[Start of Attachment]
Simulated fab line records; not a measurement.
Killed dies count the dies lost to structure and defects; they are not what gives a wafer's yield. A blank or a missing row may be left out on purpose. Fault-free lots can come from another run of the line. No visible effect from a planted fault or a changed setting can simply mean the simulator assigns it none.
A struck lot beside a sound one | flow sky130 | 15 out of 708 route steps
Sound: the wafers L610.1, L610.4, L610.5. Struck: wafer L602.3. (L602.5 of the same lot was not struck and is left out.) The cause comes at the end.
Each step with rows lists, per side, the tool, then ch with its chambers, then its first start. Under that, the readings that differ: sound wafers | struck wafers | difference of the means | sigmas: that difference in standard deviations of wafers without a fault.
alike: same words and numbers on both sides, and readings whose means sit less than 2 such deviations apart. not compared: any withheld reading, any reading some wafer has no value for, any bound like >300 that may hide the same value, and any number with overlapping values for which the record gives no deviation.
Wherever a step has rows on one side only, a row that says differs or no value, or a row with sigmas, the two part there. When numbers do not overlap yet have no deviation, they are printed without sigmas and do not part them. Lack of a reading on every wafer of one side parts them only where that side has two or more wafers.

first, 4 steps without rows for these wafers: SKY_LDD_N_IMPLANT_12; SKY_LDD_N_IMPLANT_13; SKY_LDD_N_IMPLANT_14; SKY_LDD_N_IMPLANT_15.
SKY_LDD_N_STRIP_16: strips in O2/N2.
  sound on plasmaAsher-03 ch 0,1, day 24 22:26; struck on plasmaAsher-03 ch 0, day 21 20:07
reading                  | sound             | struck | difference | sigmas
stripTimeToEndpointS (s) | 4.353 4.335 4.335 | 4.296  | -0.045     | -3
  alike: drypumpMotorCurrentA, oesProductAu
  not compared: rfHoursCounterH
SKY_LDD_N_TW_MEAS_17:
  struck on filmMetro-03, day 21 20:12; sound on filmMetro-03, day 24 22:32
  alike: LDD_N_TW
[End of Attachment]

▶ [Requirement]
From the records above, copy out the line with "sound on plasmaAsher-03", the line with "struck on filmMetro-03, day", and every line between them, word for word.

▶ [Problem solution]
  sound on plasmaAsher-03 ch 0,1, day 24 22:26; struck on plasmaAsher-03 ch 0, day 21 20:07
reading                  | sound             | struck | difference | sigmas
stripTimeToEndpointS (s) | 4.353 4.335 4.335 | 4.296  | -0.045     | -3
  alike: drypumpMotorCurrentA, oesProductAu
  not compared: rfHoursCounterH
SKY_LDD_N_TW_MEAS_17:
  struck on filmMetro-03, day 21 20:12; sound on filmMetro-03, day 24 22:32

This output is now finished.